§ **INFORMATION SUPPLIED**:
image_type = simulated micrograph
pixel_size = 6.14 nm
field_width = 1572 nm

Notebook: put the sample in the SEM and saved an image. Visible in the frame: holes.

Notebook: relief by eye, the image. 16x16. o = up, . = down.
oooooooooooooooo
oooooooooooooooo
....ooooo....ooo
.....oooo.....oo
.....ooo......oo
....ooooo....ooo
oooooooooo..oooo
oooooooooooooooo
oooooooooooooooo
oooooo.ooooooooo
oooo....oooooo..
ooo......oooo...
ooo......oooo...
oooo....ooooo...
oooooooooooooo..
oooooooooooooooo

§ **WORK ITEM**:
Reprint the entries above in full, exactly as they are.

§ **ANSWER BOX**:
image_type = simulated micrograph
pixel_size = 6.14 nm
field_width = 1572 nm

Notebook: put the sample in the SEM and saved an image. Visible in the frame: holes.

Notebook: relief by eye, the image. 16x16. o = up, . = down.
oooooooooooooooo
oooooooooooooooo
....ooooo....ooo
.....oooo.....oo
.....ooo......oo
....ooooo....ooo
oooooooooo..oooo
oooooooooooooooo
oooooooooooooooo
oooooo.ooooooooo
oooo....oooooo..
ooo......oooo...
ooo......oooo...
oooo....ooooo...
oooooooooooooo..
oooooooooooooooo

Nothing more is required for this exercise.